▶ Exercise
Please repeat the listing exactly, starting at its first line and stopping after the line that contains "Relief map for".

▶ Given entries
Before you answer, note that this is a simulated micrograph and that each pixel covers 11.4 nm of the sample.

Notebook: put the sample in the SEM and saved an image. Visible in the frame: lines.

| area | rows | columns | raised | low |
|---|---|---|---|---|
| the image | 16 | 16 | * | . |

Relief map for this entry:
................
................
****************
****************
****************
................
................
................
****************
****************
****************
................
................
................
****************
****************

▶ Task answer
Before you answer, note that this is a simulated micrograph and that each pixel covers 11.4 nm of the sample.

Notebook: put the sample in the SEM and saved an image. Visible in the frame: lines.

| area | rows | columns | raised | low |
|---|---|---|---|---|
| the image | 16 | 16 | * | . |

Relief map for this entry:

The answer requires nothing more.